[[ Supplied records, beginning ]]

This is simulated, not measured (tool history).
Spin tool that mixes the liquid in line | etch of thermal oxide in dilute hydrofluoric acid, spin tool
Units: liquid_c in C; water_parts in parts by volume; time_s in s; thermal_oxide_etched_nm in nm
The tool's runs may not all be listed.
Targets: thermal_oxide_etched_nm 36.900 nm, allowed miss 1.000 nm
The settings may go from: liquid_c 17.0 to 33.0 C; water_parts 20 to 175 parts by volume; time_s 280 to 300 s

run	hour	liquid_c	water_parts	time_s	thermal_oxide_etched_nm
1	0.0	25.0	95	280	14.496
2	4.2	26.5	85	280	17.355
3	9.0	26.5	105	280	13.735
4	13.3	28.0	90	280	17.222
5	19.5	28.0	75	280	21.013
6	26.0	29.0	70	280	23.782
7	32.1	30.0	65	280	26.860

[[ Supplied records, end ]]

## Action item:
Your task is to retype all of the records exactly.

## Worked solution:
This is simulated, not measured (tool history).
Spin tool that mixes the liquid in line | etch of thermal oxide in dilute hydrofluoric acid, spin tool
Units: liquid_c in C; water_parts in parts by volume; time_s in s; thermal_oxide_etched_nm in nm
The tool's runs may not all be listed.
Targets: thermal_oxide_etched_nm 36.900 nm, allowed miss 1.000 nm
The settings may go from: liquid_c 17.0 to 33.0 C; water_parts 20 to 175 parts by volume; time_s 280 to 300 s

run	hour	liquid_c	water_parts	time_s	thermal_oxide_etched_nm
1	0.0	25.0	95	280	14.496
2	4.2	26.5	85	280	17.355
3	9.0	26.5	105	280	13.735
4	13.3	28.0	90	280	17.222
5	19.5	28.0	75	280	21.013
6	26.0	29.0	70	280	23.782
7	32.1	30.0	65	280	26.860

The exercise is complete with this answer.